- GIVEN INFORMATION:
....................

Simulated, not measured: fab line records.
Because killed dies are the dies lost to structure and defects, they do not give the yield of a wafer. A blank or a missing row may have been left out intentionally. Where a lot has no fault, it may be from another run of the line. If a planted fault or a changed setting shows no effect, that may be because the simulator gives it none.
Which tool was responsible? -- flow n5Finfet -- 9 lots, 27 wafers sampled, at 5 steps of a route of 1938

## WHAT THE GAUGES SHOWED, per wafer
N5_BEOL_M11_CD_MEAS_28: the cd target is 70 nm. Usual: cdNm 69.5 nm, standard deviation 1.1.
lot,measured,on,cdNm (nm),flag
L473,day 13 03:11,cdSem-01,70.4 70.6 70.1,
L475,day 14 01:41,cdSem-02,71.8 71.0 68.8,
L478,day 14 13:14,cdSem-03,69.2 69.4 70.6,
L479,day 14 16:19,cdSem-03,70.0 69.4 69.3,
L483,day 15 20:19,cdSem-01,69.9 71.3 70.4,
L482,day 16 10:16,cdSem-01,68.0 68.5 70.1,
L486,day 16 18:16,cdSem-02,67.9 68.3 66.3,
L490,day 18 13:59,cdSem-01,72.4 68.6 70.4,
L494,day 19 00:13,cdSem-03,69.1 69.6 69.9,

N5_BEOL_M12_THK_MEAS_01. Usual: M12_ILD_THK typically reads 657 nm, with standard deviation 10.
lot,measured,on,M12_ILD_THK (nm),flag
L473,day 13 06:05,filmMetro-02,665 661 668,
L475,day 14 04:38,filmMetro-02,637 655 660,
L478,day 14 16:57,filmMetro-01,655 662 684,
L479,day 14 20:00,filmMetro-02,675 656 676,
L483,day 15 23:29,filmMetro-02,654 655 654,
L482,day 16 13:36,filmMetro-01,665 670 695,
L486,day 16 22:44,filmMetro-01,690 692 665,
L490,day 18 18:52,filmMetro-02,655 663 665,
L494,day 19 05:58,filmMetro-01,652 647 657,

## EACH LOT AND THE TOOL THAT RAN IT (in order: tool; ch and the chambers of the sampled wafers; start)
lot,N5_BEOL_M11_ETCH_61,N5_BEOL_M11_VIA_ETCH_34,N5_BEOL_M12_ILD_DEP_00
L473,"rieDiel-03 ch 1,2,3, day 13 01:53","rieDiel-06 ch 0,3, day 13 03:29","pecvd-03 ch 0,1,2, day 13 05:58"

....................

- BRIEF: Begin with the first line of the records and reproduce each line as is, ending with the line that holds "Because killed dies".

- REPLY:
Simulated, not measured: fab line records.
Because killed dies are the dies lost to structure and defects, they do not give the yield of a wafer. A blank or a missing row may have been left out intentionally. Where a lot has no fault, it may be from another run of the line. If a planted fault or a changed setting shows no effect, that may be because the simulator gives it none.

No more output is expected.